Data for review:
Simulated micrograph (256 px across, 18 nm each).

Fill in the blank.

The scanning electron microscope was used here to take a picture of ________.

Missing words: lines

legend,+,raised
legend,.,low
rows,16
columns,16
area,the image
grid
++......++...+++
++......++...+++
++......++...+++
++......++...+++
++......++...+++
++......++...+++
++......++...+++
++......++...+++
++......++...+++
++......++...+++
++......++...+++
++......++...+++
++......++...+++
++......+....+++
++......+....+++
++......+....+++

Assignment: Set down each line of the material above without a single alteration.

Response:
Simulated micrograph (256 px across, 18 nm each).

Fill in the blank.

The scanning electron microscope was used here to take a picture of ________.

Missing words: lines

legend,+,raised
legend,.,low
rows,16
columns,16
area,the image
grid
++......++...+++
++......++...+++
++......++...+++
++......++...+++
++......++...+++
++......++...+++
++......++...+++
++......++...+++
++......++...+++
++......++...+++
++......++...+++
++......++...+++
++......++...+++
++......+....+++
++......+....+++
++......+....+++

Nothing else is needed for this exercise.